-- Assigned task --
An answer that reproduces all the entries exactly is what is needed.

____________

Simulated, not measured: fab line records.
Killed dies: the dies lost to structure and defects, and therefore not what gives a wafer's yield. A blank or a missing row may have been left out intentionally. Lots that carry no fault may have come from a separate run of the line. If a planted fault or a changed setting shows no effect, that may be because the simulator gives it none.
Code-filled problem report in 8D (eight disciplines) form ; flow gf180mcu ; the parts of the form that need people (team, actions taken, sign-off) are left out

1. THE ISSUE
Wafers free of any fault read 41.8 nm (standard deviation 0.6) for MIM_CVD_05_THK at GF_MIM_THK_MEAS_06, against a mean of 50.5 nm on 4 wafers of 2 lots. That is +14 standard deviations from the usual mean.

____________

-- Written reply --
Simulated, not measured: fab line records.
Killed dies: the dies lost to structure and defects, and therefore not what gives a wafer's yield. A blank or a missing row may have been left out intentionally. Lots that carry no fault may have come from a separate run of the line. If a planted fault or a changed setting shows no effect, that may be because the simulator gives it none.
Code-filled problem report in 8D (eight disciplines) form ; flow gf180mcu ; the parts of the form that need people (team, actions taken, sign-off) are left out

1. THE ISSUE
Wafers free of any fault read 41.8 nm (standard deviation 0.6) for MIM_CVD_05_THK at GF_MIM_THK_MEAS_06, against a mean of 50.5 nm on 4 wafers of 2 lots. That is +14 standard deviations from the usual mean.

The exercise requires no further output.